Start of Records supplied

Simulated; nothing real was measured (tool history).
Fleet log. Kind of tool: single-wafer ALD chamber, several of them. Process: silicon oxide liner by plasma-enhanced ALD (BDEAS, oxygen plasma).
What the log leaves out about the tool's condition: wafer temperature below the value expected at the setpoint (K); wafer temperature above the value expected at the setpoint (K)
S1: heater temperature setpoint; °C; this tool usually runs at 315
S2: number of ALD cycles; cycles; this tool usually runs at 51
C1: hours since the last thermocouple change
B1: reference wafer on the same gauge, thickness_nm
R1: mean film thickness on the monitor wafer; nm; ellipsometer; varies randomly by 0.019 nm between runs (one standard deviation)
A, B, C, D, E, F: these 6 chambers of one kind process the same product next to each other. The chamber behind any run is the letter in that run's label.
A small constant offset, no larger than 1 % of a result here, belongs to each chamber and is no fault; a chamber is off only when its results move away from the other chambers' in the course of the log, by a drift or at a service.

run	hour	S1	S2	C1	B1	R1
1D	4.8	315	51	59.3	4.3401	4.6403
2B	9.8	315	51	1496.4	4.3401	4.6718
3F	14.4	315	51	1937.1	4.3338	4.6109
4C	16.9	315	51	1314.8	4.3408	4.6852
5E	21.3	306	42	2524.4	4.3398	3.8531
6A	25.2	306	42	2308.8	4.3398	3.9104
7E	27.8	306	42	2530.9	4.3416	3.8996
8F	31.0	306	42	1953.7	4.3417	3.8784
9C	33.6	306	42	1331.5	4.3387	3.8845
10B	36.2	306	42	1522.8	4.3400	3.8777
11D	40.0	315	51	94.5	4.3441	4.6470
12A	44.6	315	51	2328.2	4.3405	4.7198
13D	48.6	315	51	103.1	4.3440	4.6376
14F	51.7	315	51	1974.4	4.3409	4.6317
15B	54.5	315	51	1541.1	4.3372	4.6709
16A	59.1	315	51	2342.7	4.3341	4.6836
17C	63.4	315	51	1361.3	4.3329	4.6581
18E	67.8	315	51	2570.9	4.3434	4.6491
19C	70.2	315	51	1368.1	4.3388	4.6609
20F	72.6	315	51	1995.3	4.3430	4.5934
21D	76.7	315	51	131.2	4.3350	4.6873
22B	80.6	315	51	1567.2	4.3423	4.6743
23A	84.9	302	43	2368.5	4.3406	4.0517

End of Records supplied

▶ **Work request**: Repeat the material above exactly, beginning with its first line and ending with the line that holds "A, B, C, D, E, F: these", and leave out everything else.

▶ **Response area**:
Simulated; nothing real was measured (tool history).
Fleet log. Kind of tool: single-wafer ALD chamber, several of them. Process: silicon oxide liner by plasma-enhanced ALD (BDEAS, oxygen plasma).
What the log leaves out about the tool's condition: wafer temperature below the value expected at the setpoint (K); wafer temperature above the value expected at the setpoint (K)
S1: heater temperature setpoint; °C; this tool usually runs at 315
S2: number of ALD cycles; cycles; this tool usually runs at 51
C1: hours since the last thermocouple change
B1: reference wafer on the same gauge, thickness_nm
R1: mean film thickness on the monitor wafer; nm; ellipsometer; varies randomly by 0.019 nm between runs (one standard deviation)
A, B, C, D, E, F: these 6 chambers of one kind process the same product next to each other. The chamber behind any run is the letter in that run's label.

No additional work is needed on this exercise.